★ ★ ★ ★ ★ ★ ★
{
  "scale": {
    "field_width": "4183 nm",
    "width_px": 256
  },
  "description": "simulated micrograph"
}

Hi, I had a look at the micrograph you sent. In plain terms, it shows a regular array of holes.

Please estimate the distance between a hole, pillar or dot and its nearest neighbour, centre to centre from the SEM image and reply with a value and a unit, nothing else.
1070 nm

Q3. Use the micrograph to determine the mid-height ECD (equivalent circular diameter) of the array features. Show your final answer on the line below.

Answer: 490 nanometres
★ ★ ★ ★ ★ ★ ★

WORK REQUEST - Only the lines above from the line with "Hi, I had a" to the line with "Q3. Use the", those two lines included, should be reproduced exactly.

TASK RESPONSE -
Hi, I had a look at the micrograph you sent. In plain terms, it shows a regular array of holes.

Please estimate the distance between a hole, pillar or dot and its nearest neighbour, centre to centre from the SEM image and reply with a value and a unit, nothing else.
1070 nm

Q3. Use the micrograph to determine the mid-height ECD (equivalent circular diameter) of the array features. Show your final answer on the line below.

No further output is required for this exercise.